> ASSIGNMENT
Copy the records below exactly as they are written.

★ ★ ★

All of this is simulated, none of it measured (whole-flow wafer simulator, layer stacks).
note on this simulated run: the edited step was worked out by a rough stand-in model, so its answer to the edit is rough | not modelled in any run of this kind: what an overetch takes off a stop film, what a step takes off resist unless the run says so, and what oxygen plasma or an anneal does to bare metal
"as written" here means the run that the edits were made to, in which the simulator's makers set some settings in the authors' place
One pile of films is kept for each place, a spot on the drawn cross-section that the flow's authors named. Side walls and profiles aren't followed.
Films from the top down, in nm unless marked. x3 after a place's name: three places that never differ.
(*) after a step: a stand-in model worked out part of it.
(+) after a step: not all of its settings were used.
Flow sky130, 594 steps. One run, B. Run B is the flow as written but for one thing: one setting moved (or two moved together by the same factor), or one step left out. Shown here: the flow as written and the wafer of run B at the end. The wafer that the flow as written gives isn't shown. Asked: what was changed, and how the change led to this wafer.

★ ★ ★

> TASK OUTPUT
All of this is simulated, none of it measured (whole-flow wafer simulator, layer stacks).
note on this simulated run: the edited step was worked out by a rough stand-in model, so its answer to the edit is rough | not modelled in any run of this kind: what an overetch takes off a stop film, what a step takes off resist unless the run says so, and what oxygen plasma or an anneal does to bare metal
"as written" here means the run that the edits were made to, in which the simulator's makers set some settings in the authors' place
One pile of films is kept for each place, a spot on the drawn cross-section that the flow's authors named. Side walls and profiles aren't followed.
Films from the top down, in nm unless marked. x3 after a place's name: three places that never differ.
(*) after a step: a stand-in model worked out part of it.
(+) after a step: not all of its settings were used.
Flow sky130, 594 steps. One run, B. Run B is the flow as written but for one thing: one setting moved (or two moved together by the same factor), or one step left out. Shown here: the flow as written and the wafer of run B at the end. The wafer that the flow as written gives isn't shown. Asked: what was changed, and how the change led to this wafer.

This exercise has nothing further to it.